Extracted entries Start Marker

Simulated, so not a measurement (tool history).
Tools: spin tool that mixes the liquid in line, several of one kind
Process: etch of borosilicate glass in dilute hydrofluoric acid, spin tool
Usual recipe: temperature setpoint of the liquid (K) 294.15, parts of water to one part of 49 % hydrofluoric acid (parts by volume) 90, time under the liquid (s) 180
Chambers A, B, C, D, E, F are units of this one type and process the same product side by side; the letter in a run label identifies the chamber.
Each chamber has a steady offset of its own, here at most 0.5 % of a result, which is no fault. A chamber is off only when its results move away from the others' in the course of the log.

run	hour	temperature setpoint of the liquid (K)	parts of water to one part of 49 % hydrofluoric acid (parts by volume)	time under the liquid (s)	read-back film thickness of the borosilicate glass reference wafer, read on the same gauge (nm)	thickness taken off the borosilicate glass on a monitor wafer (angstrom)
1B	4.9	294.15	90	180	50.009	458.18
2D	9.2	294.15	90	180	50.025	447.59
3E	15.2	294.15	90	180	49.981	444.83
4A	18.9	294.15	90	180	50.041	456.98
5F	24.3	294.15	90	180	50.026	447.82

Extracted entries End Marker

• Work instruction
Please, from the material above, copy only the lines from the line with "Chambers A, B, C, D, E, F" up to and including the line with "Each chamber has", exactly as written.

• Task answer
Chambers A, B, C, D, E, F are units of this one type and process the same product side by side; the letter in a run label identifies the chamber.
Each chamber has a steady offset of its own, here at most 0.5 % of a result, which is no fault. A chamber is off only when its results move away from the others' in the course of the log.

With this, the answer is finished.